__ASSIGNED TASK__. Line by line, retype the whole listing exactly.

__DATA SUPPLIED__.
________________________________________

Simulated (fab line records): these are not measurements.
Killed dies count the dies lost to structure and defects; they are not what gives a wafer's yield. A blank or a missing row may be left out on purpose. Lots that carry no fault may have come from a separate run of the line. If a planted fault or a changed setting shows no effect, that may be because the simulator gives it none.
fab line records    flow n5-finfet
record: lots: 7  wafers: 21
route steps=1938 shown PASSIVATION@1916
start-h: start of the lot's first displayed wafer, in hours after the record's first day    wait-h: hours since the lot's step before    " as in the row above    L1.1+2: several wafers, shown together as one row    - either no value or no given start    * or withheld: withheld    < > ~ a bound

________________________________________

__RESPONSE BOX__.
Simulated (fab line records): these are not measurements.
Killed dies count the dies lost to structure and defects; they are not what gives a wafer's yield. A blank or a missing row may be left out on purpose. Lots that carry no fault may have come from a separate run of the line. If a planted fault or a changed setting shows no effect, that may be because the simulator gives it none.
fab line records    flow n5-finfet
record: lots: 7  wafers: 21
route steps=1938 shown PASSIVATION@1916
start-h: start of the lot's first displayed wafer, in hours after the record's first day    wait-h: hours since the lot's step before    " as in the row above    L1.1+2: several wafers, shown together as one row    - either no value or no given start    * or withheld: withheld    < > ~ a bound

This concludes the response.